Activity
Lines from the top of the entries through the line that has "The cross-section has" must be duplicated exactly, and no others.

Data
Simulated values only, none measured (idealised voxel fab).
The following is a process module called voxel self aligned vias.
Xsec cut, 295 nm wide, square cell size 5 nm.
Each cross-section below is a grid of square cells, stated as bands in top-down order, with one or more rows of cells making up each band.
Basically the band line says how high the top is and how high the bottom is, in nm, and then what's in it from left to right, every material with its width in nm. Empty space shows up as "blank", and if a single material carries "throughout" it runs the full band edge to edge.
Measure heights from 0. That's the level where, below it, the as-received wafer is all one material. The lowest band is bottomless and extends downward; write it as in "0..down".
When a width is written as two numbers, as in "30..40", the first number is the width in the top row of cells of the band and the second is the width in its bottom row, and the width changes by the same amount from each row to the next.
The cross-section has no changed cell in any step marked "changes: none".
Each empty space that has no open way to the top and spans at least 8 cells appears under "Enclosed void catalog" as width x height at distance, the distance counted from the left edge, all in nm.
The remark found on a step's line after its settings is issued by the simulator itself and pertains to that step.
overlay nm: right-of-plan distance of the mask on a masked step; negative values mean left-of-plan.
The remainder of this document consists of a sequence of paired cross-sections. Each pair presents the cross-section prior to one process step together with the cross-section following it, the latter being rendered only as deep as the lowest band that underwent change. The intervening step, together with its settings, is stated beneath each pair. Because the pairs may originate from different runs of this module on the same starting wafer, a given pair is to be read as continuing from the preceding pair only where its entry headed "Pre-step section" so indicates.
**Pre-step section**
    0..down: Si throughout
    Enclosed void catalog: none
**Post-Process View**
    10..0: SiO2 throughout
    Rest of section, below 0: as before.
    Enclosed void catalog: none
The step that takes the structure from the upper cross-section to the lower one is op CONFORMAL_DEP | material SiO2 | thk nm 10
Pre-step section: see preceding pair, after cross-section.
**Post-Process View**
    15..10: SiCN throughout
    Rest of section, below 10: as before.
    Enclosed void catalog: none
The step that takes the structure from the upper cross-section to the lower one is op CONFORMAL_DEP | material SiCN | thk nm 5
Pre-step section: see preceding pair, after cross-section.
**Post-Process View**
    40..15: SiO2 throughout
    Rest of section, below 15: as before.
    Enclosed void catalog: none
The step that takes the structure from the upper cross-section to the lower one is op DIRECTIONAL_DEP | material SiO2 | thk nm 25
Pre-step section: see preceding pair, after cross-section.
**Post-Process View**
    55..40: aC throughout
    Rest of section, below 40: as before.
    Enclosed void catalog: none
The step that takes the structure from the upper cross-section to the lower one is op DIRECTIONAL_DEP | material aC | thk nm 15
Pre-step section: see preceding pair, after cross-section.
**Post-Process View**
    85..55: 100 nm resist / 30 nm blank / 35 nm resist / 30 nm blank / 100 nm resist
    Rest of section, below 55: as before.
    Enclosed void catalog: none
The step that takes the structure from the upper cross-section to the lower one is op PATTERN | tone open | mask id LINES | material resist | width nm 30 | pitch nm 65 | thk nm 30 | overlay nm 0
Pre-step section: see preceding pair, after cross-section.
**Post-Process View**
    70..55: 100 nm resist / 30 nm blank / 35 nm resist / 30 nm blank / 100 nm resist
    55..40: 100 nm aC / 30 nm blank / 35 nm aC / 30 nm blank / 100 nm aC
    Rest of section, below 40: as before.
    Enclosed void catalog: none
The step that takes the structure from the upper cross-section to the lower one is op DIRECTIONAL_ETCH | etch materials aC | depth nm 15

Answer section
Simulated values only, none measured (idealised voxel fab).
The following is a process module called voxel self aligned vias.
Xsec cut, 295 nm wide, square cell size 5 nm.
Each cross-section below is a grid of square cells, stated as bands in top-down order, with one or more rows of cells making up each band.
Basically the band line says how high the top is and how high the bottom is, in nm, and then what's in it from left to right, every material with its width in nm. Empty space shows up as "blank", and if a single material carries "throughout" it runs the full band edge to edge.
Measure heights from 0. That's the level where, below it, the as-received wafer is all one material. The lowest band is bottomless and extends downward; write it as in "0..down".
When a width is written as two numbers, as in "30..40", the first number is the width in the top row of cells of the band and the second is the width in its bottom row, and the width changes by the same amount from each row to the next.
The cross-section has no changed cell in any step marked "changes: none".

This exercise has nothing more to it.